- - -
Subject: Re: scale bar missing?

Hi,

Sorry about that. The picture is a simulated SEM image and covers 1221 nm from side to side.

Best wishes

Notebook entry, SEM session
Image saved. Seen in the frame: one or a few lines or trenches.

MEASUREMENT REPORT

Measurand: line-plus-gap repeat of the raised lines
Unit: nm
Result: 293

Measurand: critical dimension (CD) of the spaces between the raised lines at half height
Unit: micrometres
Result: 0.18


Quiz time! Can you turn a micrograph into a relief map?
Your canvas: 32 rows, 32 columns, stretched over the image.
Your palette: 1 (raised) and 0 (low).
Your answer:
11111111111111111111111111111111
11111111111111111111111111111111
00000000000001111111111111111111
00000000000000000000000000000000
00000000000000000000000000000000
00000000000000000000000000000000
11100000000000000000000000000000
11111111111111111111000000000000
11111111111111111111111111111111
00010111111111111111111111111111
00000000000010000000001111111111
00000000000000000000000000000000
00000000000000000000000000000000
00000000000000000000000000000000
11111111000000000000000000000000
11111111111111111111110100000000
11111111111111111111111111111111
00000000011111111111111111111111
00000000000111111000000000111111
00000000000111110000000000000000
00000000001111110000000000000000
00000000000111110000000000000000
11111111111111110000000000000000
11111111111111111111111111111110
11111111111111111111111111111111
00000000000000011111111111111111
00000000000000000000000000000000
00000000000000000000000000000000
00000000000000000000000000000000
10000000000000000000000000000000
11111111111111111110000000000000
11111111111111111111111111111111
- - -

» **REQUIRED ACTION**
Please transcribe the data exactly from its first line. End with the line that contains "MEASUREMENT REPORT".

» **EXERCISE SOLUTION**
Subject: Re: scale bar missing?

Hi,

Sorry about that. The picture is a simulated SEM image and covers 1221 nm from side to side.

Best wishes

Notebook entry, SEM session
Image saved. Seen in the frame: one or a few lines or trenches.

MEASUREMENT REPORT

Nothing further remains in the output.